### Work request
Write out the data once more, exactly as it reads.

### Records shown
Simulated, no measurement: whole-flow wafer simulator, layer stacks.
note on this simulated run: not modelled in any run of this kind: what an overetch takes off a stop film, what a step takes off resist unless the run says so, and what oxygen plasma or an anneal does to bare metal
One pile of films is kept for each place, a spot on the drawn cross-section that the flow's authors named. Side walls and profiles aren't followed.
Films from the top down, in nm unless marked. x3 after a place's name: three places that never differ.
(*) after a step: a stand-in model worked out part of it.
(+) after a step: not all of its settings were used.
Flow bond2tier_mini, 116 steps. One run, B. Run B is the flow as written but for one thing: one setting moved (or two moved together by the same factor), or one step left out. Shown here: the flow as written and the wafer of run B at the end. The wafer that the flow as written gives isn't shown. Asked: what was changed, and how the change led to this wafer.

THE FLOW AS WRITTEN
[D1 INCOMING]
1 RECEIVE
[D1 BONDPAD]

### Reply
Simulated, no measurement: whole-flow wafer simulator, layer stacks.
note on this simulated run: not modelled in any run of this kind: what an overetch takes off a stop film, what a step takes off resist unless the run says so, and what oxygen plasma or an anneal does to bare metal
One pile of films is kept for each place, a spot on the drawn cross-section that the flow's authors named. Side walls and profiles aren't followed.
Films from the top down, in nm unless marked. x3 after a place's name: three places that never differ.
(*) after a step: a stand-in model worked out part of it.
(+) after a step: not all of its settings were used.
Flow bond2tier_mini, 116 steps. One run, B. Run B is the flow as written but for one thing: one setting moved (or two moved together by the same factor), or one step left out. Shown here: the flow as written and the wafer of run B at the end. The wafer that the flow as written gives isn't shown. Asked: what was changed, and how the change led to this wafer.

THE FLOW AS WRITTEN
[D1 INCOMING]
1 RECEIVE
[D1 BONDPAD]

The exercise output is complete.